◆ **Required action**
The lines to repeat are those below from the one containing "Every chamber carries" down to the one containing "run 3D hour=9.6", both included; reproduce them exactly and nothing else.

◆ **Entries provided**
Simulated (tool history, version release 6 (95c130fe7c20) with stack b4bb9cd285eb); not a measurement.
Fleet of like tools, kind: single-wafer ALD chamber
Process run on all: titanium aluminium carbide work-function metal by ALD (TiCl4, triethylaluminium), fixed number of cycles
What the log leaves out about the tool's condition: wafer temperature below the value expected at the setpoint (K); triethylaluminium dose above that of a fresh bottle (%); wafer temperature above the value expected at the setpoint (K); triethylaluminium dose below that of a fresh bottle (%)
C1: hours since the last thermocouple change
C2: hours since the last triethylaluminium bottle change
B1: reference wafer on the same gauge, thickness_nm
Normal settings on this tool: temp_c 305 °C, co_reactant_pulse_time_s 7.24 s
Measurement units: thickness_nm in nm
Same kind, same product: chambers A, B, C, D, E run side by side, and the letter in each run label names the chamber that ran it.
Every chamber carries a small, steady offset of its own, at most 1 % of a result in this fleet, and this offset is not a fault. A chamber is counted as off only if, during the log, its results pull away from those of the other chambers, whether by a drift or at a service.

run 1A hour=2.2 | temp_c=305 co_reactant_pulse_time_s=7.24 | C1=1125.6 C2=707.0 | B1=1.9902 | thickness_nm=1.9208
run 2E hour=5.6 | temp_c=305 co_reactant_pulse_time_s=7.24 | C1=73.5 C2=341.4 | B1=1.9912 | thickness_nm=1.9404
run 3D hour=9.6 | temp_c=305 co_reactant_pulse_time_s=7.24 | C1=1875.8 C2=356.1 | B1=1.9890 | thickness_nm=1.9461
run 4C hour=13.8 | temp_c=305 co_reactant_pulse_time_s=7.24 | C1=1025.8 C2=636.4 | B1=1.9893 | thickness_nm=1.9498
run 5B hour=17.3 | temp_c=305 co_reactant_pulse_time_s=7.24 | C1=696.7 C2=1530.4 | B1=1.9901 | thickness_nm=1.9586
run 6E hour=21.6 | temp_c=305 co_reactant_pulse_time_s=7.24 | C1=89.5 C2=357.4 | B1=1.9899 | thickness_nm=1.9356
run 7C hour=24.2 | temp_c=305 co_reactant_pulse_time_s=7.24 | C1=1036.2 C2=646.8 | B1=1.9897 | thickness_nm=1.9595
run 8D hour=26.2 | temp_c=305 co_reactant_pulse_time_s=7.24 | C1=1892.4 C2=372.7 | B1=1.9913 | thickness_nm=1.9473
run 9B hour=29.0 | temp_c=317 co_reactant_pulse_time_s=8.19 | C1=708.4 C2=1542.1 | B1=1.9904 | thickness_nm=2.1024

◆ **Exercise response**
Every chamber carries a small, steady offset of its own, at most 1 % of a result in this fleet, and this offset is not a fault. A chamber is counted as off only if, during the log, its results pull away from those of the other chambers, whether by a drift or at a service.

run 1A hour=2.2 | temp_c=305 co_reactant_pulse_time_s=7.24 | C1=1125.6 C2=707.0 | B1=1.9902 | thickness_nm=1.9208
run 2E hour=5.6 | temp_c=305 co_reactant_pulse_time_s=7.24 | C1=73.5 C2=341.4 | B1=1.9912 | thickness_nm=1.9404
run 3D hour=9.6 | temp_c=305 co_reactant_pulse_time_s=7.24 | C1=1875.8 C2=356.1 | B1=1.9890 | thickness_nm=1.9461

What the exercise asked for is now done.